Task item
Every record below, from the first line to the last, is to be set down again exactly.

Recorded data
- - - - - - -

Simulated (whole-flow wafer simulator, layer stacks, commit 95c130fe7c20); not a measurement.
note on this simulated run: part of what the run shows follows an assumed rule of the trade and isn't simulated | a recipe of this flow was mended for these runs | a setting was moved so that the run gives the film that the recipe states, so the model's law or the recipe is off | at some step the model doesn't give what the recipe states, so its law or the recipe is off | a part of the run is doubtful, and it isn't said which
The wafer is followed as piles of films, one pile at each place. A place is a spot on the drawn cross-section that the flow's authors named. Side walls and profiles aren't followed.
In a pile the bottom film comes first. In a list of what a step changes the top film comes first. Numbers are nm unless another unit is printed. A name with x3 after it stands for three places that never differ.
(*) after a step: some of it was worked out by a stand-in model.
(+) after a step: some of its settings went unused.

- - - - - - -

Solution
Simulated (whole-flow wafer simulator, layer stacks, commit 95c130fe7c20); not a measurement.
note on this simulated run: part of what the run shows follows an assumed rule of the trade and isn't simulated | a recipe of this flow was mended for these runs | a setting was moved so that the run gives the film that the recipe states, so the model's law or the recipe is off | at some step the model doesn't give what the recipe states, so its law or the recipe is off | a part of the run is doubtful, and it isn't said which
The wafer is followed as piles of films, one pile at each place. A place is a spot on the drawn cross-section that the flow's authors named. Side walls and profiles aren't followed.
In a pile the bottom film comes first. In a list of what a step changes the top film comes first. Numbers are nm unless another unit is printed. A name with x3 after it stands for three places that never differ.
(*) after a step: some of it was worked out by a stand-in model.
(+) after a step: some of its settings went unused.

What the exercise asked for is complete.